*** Opening of STUDY MATERIAL ***

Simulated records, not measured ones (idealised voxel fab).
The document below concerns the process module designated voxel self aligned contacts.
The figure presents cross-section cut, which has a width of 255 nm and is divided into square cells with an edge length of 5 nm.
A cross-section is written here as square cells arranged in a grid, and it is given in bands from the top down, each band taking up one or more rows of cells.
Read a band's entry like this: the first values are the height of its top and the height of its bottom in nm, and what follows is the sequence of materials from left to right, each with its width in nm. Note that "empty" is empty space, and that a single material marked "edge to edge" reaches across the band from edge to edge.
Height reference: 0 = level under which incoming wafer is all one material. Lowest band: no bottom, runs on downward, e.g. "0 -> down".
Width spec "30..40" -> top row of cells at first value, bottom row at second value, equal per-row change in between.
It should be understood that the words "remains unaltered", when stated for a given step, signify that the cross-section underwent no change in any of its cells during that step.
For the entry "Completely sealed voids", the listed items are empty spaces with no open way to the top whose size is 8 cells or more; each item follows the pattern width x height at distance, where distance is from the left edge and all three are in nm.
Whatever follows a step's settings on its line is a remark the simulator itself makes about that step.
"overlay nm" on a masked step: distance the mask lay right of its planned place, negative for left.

*** Close of STUDY MATERIAL ***

TASK ITEM. All of the material must be written out again exactly.

TASK ANSWER.
Simulated records, not measured ones (idealised voxel fab).
The document below concerns the process module designated voxel self aligned contacts.
The figure presents cross-section cut, which has a width of 255 nm and is divided into square cells with an edge length of 5 nm.
A cross-section is written here as square cells arranged in a grid, and it is given in bands from the top down, each band taking up one or more rows of cells.
Read a band's entry like this: the first values are the height of its top and the height of its bottom in nm, and what follows is the sequence of materials from left to right, each with its width in nm. Note that "empty" is empty space, and that a single material marked "edge to edge" reaches across the band from edge to edge.
Height reference: 0 = level under which incoming wafer is all one material. Lowest band: no bottom, runs on downward, e.g. "0 -> down".
Width spec "30..40" -> top row of cells at first value, bottom row at second value, equal per-row change in between.
It should be understood that the words "remains unaltered", when stated for a given step, signify that the cross-section underwent no change in any of its cells during that step.
For the entry "Completely sealed voids", the listed items are empty spaces with no open way to the top whose size is 8 cells or more; each item follows the pattern width x height at distance, where distance is from the left edge and all three are in nm.
Whatever follows a step's settings on its line is a remark the simulator itself makes about that step.
"overlay nm" on a masked step: distance the mask lay right of its planned place, negative for left.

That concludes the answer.